» Assignment
From the listing below, copy only the lines running from the line that contains "(and 102 other places)" to the line that contains "r5r_spacepad_l, r5r_spacepad_r", both included.

--- START ---

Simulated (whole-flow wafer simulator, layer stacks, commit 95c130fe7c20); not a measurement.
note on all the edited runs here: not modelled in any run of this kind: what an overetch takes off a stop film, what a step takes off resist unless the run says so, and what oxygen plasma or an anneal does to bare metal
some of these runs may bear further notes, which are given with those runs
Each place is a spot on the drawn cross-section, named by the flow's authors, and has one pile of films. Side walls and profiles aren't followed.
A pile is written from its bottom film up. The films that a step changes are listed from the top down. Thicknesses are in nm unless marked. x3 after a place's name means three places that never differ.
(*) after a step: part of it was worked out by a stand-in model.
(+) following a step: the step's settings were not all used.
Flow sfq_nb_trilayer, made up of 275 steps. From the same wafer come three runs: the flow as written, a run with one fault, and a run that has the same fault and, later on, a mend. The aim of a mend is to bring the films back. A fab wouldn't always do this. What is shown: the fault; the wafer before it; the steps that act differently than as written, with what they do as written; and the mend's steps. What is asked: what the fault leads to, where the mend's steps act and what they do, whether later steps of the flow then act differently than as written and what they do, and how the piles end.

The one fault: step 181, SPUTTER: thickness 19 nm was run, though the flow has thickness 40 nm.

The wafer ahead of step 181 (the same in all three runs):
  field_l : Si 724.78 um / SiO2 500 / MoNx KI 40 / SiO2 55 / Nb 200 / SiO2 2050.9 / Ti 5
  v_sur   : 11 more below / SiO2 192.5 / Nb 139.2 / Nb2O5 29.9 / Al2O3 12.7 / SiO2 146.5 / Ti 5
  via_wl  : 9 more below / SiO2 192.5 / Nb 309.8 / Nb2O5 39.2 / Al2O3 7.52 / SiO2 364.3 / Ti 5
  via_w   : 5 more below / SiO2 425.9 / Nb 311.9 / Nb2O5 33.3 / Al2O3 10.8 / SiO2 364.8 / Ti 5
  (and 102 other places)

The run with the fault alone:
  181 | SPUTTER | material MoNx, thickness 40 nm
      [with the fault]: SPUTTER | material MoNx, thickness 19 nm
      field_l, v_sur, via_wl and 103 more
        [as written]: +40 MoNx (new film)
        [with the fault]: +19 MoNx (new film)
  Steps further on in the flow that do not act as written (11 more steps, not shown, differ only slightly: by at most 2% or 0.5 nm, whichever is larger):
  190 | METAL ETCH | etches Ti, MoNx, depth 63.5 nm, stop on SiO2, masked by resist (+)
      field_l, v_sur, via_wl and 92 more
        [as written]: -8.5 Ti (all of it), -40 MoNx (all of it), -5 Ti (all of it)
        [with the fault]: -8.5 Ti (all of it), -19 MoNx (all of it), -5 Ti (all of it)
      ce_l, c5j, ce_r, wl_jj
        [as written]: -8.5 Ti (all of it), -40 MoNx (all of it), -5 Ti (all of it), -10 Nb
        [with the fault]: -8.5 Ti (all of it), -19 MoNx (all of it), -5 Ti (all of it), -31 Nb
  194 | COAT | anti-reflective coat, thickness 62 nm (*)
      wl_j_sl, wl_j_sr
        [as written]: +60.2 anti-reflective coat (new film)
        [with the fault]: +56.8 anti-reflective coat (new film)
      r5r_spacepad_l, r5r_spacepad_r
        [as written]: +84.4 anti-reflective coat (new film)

--- END ---

» Exercise response
  (and 102 other places)

The run with the fault alone:
  181 | SPUTTER | material MoNx, thickness 40 nm
      [with the fault]: SPUTTER | material MoNx, thickness 19 nm
      field_l, v_sur, via_wl and 103 more
        [as written]: +40 MoNx (new film)
        [with the fault]: +19 MoNx (new film)
  Steps further on in the flow that do not act as written (11 more steps, not shown, differ only slightly: by at most 2% or 0.5 nm, whichever is larger):
  190 | METAL ETCH | etches Ti, MoNx, depth 63.5 nm, stop on SiO2, masked by resist (+)
      field_l, v_sur, via_wl and 92 more
        [as written]: -8.5 Ti (all of it), -40 MoNx (all of it), -5 Ti (all of it)
        [with the fault]: -8.5 Ti (all of it), -19 MoNx (all of it), -5 Ti (all of it)
      ce_l, c5j, ce_r, wl_jj
        [as written]: -8.5 Ti (all of it), -40 MoNx (all of it), -5 Ti (all of it), -10 Nb
        [with the fault]: -8.5 Ti (all of it), -19 MoNx (all of it), -5 Ti (all of it), -31 Nb
  194 | COAT | anti-reflective coat, thickness 62 nm (*)
      wl_j_sl, wl_j_sr
        [as written]: +60.2 anti-reflective coat (new film)
        [with the fault]: +56.8 anti-reflective coat (new film)
      r5r_spacepad_l, r5r_spacepad_r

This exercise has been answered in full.